== Segment start ==

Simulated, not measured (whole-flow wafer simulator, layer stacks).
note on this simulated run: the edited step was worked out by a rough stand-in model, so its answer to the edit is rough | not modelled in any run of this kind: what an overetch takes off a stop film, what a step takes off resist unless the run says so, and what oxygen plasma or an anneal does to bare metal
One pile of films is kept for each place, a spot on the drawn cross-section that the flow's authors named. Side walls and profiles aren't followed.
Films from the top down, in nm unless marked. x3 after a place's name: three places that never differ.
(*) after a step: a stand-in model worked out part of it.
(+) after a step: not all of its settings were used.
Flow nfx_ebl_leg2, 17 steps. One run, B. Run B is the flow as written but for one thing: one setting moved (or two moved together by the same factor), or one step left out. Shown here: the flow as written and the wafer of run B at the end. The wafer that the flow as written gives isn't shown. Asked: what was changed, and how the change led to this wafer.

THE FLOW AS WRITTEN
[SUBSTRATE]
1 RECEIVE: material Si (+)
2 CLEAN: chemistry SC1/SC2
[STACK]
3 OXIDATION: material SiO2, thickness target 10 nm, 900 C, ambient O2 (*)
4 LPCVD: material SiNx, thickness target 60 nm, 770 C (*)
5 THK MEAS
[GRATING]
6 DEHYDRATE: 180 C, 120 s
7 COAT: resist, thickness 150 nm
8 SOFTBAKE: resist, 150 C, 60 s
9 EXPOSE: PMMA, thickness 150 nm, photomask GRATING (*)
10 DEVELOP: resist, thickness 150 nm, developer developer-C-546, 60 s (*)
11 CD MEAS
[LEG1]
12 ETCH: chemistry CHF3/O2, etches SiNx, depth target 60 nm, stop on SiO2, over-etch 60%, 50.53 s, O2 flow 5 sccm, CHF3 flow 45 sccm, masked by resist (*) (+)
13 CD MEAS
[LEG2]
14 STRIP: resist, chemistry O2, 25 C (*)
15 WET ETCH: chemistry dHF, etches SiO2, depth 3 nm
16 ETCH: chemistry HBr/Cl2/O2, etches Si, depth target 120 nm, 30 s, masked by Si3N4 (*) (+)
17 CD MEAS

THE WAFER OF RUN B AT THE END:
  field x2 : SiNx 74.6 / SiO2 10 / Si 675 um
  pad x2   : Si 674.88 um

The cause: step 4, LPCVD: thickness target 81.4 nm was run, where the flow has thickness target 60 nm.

== Segment end ==

Retype word for word everything in the listing above from the line that holds "1 RECEIVE: material Si (+)" down to the line that holds "field x2 : SiNx 74.6 / SiO2 10 / Si 675 um". Keep both end lines and leave out the rest.

=== Answer area ===
1 RECEIVE: material Si (+)
2 CLEAN: chemistry SC1/SC2
[STACK]
3 OXIDATION: material SiO2, thickness target 10 nm, 900 C, ambient O2 (*)
4 LPCVD: material SiNx, thickness target 60 nm, 770 C (*)
5 THK MEAS
[GRATING]
6 DEHYDRATE: 180 C, 120 s
7 COAT: resist, thickness 150 nm
8 SOFTBAKE: resist, 150 C, 60 s
9 EXPOSE: PMMA, thickness 150 nm, photomask GRATING (*)
10 DEVELOP: resist, thickness 150 nm, developer developer-C-546, 60 s (*)
11 CD MEAS
[LEG1]
12 ETCH: chemistry CHF3/O2, etches SiNx, depth target 60 nm, stop on SiO2, over-etch 60%, 50.53 s, O2 flow 5 sccm, CHF3 flow 45 sccm, masked by resist (*) (+)
13 CD MEAS
[LEG2]
14 STRIP: resist, chemistry O2, 25 C (*)
15 WET ETCH: chemistry dHF, etches SiO2, depth 3 nm
16 ETCH: chemistry HBr/Cl2/O2, etches Si, depth target 120 nm, 30 s, masked by Si3N4 (*) (+)
17 CD MEAS

THE WAFER OF RUN B AT THE END:
  field x2 : SiNx 74.6 / SiO2 10 / Si 675 um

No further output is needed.